─── GIVEN DATA ───

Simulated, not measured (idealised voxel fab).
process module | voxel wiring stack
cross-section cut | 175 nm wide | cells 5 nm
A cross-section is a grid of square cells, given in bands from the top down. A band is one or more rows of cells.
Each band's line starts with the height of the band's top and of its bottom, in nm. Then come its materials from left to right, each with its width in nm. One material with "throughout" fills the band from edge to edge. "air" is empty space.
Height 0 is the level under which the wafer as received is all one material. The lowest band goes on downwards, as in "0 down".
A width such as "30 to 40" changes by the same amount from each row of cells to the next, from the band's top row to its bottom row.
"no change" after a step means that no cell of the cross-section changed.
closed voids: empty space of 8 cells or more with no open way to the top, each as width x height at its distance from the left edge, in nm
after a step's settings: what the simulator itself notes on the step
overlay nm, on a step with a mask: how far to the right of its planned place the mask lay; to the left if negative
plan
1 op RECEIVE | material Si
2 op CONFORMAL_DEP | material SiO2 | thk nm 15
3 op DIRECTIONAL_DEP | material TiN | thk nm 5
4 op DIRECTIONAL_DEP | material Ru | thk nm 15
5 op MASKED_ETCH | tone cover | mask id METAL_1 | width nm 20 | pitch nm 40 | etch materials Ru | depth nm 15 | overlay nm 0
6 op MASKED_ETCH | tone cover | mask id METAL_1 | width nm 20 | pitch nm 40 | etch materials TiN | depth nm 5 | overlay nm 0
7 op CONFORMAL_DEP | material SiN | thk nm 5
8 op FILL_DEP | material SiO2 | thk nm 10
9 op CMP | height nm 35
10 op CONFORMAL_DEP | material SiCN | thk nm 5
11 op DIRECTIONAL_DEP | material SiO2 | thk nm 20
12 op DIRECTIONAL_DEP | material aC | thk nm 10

───

■ **ACTION ITEM**
An exact copy of every entry above is required.

■ **ANSWER BOX**
Simulated, not measured (idealised voxel fab).
process module | voxel wiring stack
cross-section cut | 175 nm wide | cells 5 nm
A cross-section is a grid of square cells, given in bands from the top down. A band is one or more rows of cells.
Each band's line starts with the height of the band's top and of its bottom, in nm. Then come its materials from left to right, each with its width in nm. One material with "throughout" fills the band from edge to edge. "air" is empty space.
Height 0 is the level under which the wafer as received is all one material. The lowest band goes on downwards, as in "0 down".
A width such as "30 to 40" changes by the same amount from each row of cells to the next, from the band's top row to its bottom row.
"no change" after a step means that no cell of the cross-section changed.
closed voids: empty space of 8 cells or more with no open way to the top, each as width x height at its distance from the left edge, in nm
after a step's settings: what the simulator itself notes on the step
overlay nm, on a step with a mask: how far to the right of its planned place the mask lay; to the left if negative
plan
1 op RECEIVE | material Si
2 op CONFORMAL_DEP | material SiO2 | thk nm 15
3 op DIRECTIONAL_DEP | material TiN | thk nm 5
4 op DIRECTIONAL_DEP | material Ru | thk nm 15
5 op MASKED_ETCH | tone cover | mask id METAL_1 | width nm 20 | pitch nm 40 | etch materials Ru | depth nm 15 | overlay nm 0
6 op MASKED_ETCH | tone cover | mask id METAL_1 | width nm 20 | pitch nm 40 | etch materials TiN | depth nm 5 | overlay nm 0
7 op CONFORMAL_DEP | material SiN | thk nm 5
8 op FILL_DEP | material SiO2 | thk nm 10
9 op CMP | height nm 35
10 op CONFORMAL_DEP | material SiCN | thk nm 5
11 op DIRECTIONAL_DEP | material SiO2 | thk nm 20
12 op DIRECTIONAL_DEP | material aC | thk nm 10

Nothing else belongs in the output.